Of all the lines below, return only those starting with the line holding "step 12: op" and going on through the line holding "step 16: op", exactly as written.

***** Listed entries
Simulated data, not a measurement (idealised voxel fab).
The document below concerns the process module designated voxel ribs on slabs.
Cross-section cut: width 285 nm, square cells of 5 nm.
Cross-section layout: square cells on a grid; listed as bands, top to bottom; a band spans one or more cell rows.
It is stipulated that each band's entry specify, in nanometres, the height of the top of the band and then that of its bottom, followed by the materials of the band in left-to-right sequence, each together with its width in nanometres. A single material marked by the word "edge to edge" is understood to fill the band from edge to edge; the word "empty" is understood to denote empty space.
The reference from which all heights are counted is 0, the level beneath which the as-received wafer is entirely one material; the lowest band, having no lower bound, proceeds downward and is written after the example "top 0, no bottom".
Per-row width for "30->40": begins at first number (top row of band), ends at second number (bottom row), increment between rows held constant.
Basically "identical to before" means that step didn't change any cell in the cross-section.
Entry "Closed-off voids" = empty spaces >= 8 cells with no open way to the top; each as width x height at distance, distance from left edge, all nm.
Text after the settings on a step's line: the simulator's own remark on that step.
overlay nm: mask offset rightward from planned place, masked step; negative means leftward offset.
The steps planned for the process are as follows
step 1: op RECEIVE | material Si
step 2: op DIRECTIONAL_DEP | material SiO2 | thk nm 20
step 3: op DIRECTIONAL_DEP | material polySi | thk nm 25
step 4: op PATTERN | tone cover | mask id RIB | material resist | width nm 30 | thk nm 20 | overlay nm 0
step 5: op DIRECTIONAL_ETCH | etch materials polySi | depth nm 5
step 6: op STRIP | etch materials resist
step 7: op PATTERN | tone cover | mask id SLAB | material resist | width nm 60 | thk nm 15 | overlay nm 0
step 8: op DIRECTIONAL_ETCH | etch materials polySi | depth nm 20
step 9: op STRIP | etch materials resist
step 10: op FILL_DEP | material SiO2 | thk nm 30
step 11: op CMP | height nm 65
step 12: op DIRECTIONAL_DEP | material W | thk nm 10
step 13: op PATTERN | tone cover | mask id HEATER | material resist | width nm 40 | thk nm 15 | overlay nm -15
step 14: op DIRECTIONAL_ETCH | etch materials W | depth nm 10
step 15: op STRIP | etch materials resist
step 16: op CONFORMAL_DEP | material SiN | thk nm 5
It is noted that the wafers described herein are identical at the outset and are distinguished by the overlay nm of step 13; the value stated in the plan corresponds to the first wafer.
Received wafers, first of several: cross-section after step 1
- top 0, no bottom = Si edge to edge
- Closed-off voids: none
**********

## Task result
step 12: op DIRECTIONAL_DEP | material W | thk nm 10
step 13: op PATTERN | tone cover | mask id HEATER | material resist | width nm 40 | thk nm 15 | overlay nm -15
step 14: op DIRECTIONAL_ETCH | etch materials W | depth nm 10
step 15: op STRIP | etch materials resist
step 16: op CONFORMAL_DEP | material SiN | thk nm 5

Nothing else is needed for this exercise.